__Assignment__. Please repeat the data shown below, word for word.

╭──

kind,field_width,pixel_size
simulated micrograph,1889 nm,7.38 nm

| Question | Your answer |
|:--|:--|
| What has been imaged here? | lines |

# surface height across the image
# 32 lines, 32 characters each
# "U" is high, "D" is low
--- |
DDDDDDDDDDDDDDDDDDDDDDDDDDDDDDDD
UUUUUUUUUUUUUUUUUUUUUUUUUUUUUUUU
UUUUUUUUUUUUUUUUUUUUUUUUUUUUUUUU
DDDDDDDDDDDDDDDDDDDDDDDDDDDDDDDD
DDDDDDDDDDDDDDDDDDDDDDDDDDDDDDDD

╰──

__Task result__.
kind,field_width,pixel_size
simulated micrograph,1889 nm,7.38 nm

| Question | Your answer |
|:--|:--|
| What has been imaged here? | lines |

# surface height across the image
# 32 lines, 32 characters each
# "U" is high, "D" is low
--- |
DDDDDDDDDDDDDDDDDDDDDDDDDDDDDDDD
UUUUUUUUUUUUUUUUUUUUUUUUUUUUUUUU
UUUUUUUUUUUUUUUUUUUUUUUUUUUUUUUU
DDDDDDDDDDDDDDDDDDDDDDDDDDDDDDDD
DDDDDDDDDDDDDDDDDDDDDDDDDDDDDDDD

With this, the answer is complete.